=== Begin Enclosure ===
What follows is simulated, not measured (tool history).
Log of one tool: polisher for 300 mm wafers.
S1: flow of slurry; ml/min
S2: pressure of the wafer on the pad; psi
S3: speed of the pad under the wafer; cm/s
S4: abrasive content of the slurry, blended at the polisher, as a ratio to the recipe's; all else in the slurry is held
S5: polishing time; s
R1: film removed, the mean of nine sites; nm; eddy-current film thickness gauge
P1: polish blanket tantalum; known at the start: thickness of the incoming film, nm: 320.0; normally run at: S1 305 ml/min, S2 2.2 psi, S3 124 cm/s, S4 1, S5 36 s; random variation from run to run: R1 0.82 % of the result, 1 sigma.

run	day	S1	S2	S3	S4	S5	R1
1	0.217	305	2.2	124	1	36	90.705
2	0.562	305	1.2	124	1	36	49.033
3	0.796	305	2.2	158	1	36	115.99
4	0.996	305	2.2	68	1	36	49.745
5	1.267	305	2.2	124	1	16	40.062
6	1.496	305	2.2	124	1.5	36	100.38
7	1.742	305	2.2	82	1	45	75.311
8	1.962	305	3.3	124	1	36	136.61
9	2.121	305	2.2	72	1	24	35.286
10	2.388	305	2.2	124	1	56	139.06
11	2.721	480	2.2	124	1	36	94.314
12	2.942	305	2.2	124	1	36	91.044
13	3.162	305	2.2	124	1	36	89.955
=== End Enclosure ===

### Assignment
In full and without change, transcribe every line of the records above.

### Answer section
What follows is simulated, not measured (tool history).
Log of one tool: polisher for 300 mm wafers.
S1: flow of slurry; ml/min
S2: pressure of the wafer on the pad; psi
S3: speed of the pad under the wafer; cm/s
S4: abrasive content of the slurry, blended at the polisher, as a ratio to the recipe's; all else in the slurry is held
S5: polishing time; s
R1: film removed, the mean of nine sites; nm; eddy-current film thickness gauge
P1: polish blanket tantalum; known at the start: thickness of the incoming film, nm: 320.0; normally run at: S1 305 ml/min, S2 2.2 psi, S3 124 cm/s, S4 1, S5 36 s; random variation from run to run: R1 0.82 % of the result, 1 sigma.

run	day	S1	S2	S3	S4	S5	R1
1	0.217	305	2.2	124	1	36	90.705
2	0.562	305	1.2	124	1	36	49.033
3	0.796	305	2.2	158	1	36	115.99
4	0.996	305	2.2	68	1	36	49.745
5	1.267	305	2.2	124	1	16	40.062
6	1.496	305	2.2	124	1.5	36	100.38
7	1.742	305	2.2	82	1	45	75.311
8	1.962	305	3.3	124	1	36	136.61
9	2.121	305	2.2	72	1	24	35.286
10	2.388	305	2.2	124	1	56	139.06
11	2.721	480	2.2	124	1	36	94.314
12	2.942	305	2.2	124	1	36	91.044
13	3.162	305	2.2	124	1	36	89.955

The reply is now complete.